* Dataset
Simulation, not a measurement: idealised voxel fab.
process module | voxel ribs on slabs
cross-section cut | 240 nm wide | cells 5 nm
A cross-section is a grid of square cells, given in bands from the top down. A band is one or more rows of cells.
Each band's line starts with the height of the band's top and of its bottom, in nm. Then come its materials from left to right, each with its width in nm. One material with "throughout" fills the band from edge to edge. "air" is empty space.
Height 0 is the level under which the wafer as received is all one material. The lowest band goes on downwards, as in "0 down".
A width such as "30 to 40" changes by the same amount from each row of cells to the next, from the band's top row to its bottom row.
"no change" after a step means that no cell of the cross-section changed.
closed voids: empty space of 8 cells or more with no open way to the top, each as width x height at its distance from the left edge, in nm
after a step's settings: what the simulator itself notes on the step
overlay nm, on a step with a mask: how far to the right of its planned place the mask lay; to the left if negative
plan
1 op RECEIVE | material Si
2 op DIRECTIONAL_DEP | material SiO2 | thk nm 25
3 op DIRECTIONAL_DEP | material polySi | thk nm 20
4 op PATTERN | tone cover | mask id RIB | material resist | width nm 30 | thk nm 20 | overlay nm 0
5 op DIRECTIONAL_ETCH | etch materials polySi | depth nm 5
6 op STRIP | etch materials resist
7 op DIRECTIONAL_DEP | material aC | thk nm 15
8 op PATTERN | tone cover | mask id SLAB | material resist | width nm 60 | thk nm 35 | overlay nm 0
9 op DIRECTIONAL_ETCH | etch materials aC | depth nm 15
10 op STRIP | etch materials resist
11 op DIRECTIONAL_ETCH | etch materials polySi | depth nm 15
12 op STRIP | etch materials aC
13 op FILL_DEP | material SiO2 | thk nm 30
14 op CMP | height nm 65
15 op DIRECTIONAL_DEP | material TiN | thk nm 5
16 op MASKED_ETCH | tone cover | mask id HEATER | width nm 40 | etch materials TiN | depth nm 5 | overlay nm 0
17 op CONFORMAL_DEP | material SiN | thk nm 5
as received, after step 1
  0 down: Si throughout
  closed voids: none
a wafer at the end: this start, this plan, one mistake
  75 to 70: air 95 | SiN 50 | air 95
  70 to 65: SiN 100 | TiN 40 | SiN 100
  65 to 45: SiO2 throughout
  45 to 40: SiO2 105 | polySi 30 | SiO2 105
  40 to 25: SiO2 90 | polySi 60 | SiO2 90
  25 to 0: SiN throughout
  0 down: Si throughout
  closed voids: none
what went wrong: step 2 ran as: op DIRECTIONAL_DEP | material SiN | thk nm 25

* Activity
There is a line with "2 op DIRECTIONAL_DEP" and a line with "7 op DIRECTIONAL_DEP" above. Copy exactly those two lines and all lines between them, with nothing else.

* Answer area
2 op DIRECTIONAL_DEP | material SiO2 | thk nm 25
3 op DIRECTIONAL_DEP | material polySi | thk nm 20
4 op PATTERN | tone cover | mask id RIB | material resist | width nm 30 | thk nm 20 | overlay nm 0
5 op DIRECTIONAL_ETCH | etch materials polySi | depth nm 5
6 op STRIP | etch materials resist
7 op DIRECTIONAL_DEP | material aC | thk nm 15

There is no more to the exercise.